ACTION ITEM: Each line from the beginning of the entries below through the line that includes "10 DEVELOP: KrF" must be returned exactly as given.

STORED DATA:
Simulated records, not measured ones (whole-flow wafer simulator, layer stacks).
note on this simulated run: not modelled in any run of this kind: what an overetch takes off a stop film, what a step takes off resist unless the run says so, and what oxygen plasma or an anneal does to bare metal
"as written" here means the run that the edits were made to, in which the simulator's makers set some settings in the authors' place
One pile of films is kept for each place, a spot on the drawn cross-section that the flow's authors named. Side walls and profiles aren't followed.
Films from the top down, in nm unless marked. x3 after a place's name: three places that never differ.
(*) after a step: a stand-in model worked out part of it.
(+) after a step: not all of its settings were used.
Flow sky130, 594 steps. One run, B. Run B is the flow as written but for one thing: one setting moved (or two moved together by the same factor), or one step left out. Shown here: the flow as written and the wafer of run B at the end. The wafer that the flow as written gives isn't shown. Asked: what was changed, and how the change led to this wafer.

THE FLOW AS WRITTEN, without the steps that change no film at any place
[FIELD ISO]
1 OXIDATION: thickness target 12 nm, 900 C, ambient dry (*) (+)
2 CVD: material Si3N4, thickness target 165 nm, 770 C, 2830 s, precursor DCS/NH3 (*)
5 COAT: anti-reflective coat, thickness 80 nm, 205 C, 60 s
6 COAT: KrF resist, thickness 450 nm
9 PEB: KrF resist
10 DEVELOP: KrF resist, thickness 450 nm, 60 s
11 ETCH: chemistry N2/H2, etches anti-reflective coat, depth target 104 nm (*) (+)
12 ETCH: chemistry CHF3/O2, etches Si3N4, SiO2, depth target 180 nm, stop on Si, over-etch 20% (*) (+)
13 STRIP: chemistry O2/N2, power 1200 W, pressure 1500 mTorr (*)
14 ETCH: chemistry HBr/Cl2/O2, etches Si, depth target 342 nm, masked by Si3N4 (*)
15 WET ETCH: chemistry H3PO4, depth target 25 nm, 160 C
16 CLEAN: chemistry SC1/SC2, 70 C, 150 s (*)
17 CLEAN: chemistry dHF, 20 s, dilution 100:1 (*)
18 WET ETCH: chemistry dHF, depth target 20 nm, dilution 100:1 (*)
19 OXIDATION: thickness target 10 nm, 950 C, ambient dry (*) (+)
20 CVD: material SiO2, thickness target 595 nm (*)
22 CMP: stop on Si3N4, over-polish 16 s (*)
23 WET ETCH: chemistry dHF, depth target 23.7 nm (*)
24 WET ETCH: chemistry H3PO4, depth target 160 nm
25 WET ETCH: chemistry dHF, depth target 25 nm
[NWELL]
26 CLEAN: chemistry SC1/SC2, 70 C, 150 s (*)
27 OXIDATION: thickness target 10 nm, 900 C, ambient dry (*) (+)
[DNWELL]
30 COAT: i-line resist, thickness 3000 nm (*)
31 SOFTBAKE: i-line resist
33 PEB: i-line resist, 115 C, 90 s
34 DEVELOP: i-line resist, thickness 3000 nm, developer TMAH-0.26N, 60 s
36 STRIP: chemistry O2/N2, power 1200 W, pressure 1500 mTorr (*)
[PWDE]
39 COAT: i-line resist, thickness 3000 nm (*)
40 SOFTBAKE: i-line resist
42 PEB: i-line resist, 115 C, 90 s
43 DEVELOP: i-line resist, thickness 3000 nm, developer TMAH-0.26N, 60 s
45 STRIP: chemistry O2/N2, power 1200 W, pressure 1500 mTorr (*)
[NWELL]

YOUR RESPONSE:
Simulated records, not measured ones (whole-flow wafer simulator, layer stacks).
note on this simulated run: not modelled in any run of this kind: what an overetch takes off a stop film, what a step takes off resist unless the run says so, and what oxygen plasma or an anneal does to bare metal
"as written" here means the run that the edits were made to, in which the simulator's makers set some settings in the authors' place
One pile of films is kept for each place, a spot on the drawn cross-section that the flow's authors named. Side walls and profiles aren't followed.
Films from the top down, in nm unless marked. x3 after a place's name: three places that never differ.
(*) after a step: a stand-in model worked out part of it.
(+) after a step: not all of its settings were used.
Flow sky130, 594 steps. One run, B. Run B is the flow as written but for one thing: one setting moved (or two moved together by the same factor), or one step left out. Shown here: the flow as written and the wafer of run B at the end. The wafer that the flow as written gives isn't shown. Asked: what was changed, and how the change led to this wafer.

THE FLOW AS WRITTEN, without the steps that change no film at any place
[FIELD ISO]
1 OXIDATION: thickness target 12 nm, 900 C, ambient dry (*) (+)
2 CVD: material Si3N4, thickness target 165 nm, 770 C, 2830 s, precursor DCS/NH3 (*)
5 COAT: anti-reflective coat, thickness 80 nm, 205 C, 60 s
6 COAT: KrF resist, thickness 450 nm
9 PEB: KrF resist
10 DEVELOP: KrF resist, thickness 450 nm, 60 s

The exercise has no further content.